** Brief **
Transcribe all records verbatim.

** Opening Excerpted records block **

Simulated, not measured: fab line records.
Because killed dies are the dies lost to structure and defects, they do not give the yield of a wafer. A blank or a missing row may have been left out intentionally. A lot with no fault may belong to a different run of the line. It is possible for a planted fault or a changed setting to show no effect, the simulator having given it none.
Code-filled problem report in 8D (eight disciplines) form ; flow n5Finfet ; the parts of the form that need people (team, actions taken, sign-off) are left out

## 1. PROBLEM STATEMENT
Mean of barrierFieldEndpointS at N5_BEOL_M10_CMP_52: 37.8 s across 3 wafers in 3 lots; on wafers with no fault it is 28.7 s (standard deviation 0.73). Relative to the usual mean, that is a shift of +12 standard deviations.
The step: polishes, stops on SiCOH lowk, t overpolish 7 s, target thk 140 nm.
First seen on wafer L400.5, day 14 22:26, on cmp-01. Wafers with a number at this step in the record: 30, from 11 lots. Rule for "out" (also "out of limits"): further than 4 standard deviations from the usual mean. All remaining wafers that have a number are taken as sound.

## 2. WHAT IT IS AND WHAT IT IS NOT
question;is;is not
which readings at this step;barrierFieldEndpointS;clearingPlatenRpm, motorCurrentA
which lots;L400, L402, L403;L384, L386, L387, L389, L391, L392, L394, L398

** Closing Excerpted records block **

** Problem solution **
Simulated, not measured: fab line records.
Because killed dies are the dies lost to structure and defects, they do not give the yield of a wafer. A blank or a missing row may have been left out intentionally. A lot with no fault may belong to a different run of the line. It is possible for a planted fault or a changed setting to show no effect, the simulator having given it none.
Code-filled problem report in 8D (eight disciplines) form ; flow n5Finfet ; the parts of the form that need people (team, actions taken, sign-off) are left out

## 1. PROBLEM STATEMENT
Mean of barrierFieldEndpointS at N5_BEOL_M10_CMP_52: 37.8 s across 3 wafers in 3 lots; on wafers with no fault it is 28.7 s (standard deviation 0.73). Relative to the usual mean, that is a shift of +12 standard deviations.
The step: polishes, stops on SiCOH lowk, t overpolish 7 s, target thk 140 nm.
First seen on wafer L400.5, day 14 22:26, on cmp-01. Wafers with a number at this step in the record: 30, from 11 lots. Rule for "out" (also "out of limits"): further than 4 standard deviations from the usual mean. All remaining wafers that have a number are taken as sound.

## 2. WHAT IT IS AND WHAT IT IS NOT
question;is;is not
which readings at this step;barrierFieldEndpointS;clearingPlatenRpm, motorCurrentA
which lots;L400, L402, L403;L384, L386, L387, L389, L391, L392, L394, L398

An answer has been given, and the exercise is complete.